:: Available data

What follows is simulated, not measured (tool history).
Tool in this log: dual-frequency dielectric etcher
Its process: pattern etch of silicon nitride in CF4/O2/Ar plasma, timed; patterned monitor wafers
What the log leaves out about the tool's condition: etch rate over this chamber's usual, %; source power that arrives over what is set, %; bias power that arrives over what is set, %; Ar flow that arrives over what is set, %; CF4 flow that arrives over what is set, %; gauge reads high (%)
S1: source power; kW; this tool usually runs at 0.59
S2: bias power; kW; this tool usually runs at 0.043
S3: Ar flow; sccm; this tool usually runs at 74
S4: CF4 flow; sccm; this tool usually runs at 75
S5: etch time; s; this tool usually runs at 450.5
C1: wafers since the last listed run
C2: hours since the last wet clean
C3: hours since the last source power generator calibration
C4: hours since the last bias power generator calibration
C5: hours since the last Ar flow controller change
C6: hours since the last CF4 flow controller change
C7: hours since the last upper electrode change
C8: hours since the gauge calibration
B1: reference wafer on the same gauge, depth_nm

::::

Repeat, word for word, the lines from the opening of the material through the line containing "C4: hours since".

● **Exercise solution**
What follows is simulated, not measured (tool history).
Tool in this log: dual-frequency dielectric etcher
Its process: pattern etch of silicon nitride in CF4/O2/Ar plasma, timed; patterned monitor wafers
What the log leaves out about the tool's condition: etch rate over this chamber's usual, %; source power that arrives over what is set, %; bias power that arrives over what is set, %; Ar flow that arrives over what is set, %; CF4 flow that arrives over what is set, %; gauge reads high (%)
S1: source power; kW; this tool usually runs at 0.59
S2: bias power; kW; this tool usually runs at 0.043
S3: Ar flow; sccm; this tool usually runs at 74
S4: CF4 flow; sccm; this tool usually runs at 75
S5: etch time; s; this tool usually runs at 450.5
C1: wafers since the last listed run
C2: hours since the last wet clean
C3: hours since the last source power generator calibration
C4: hours since the last bias power generator calibration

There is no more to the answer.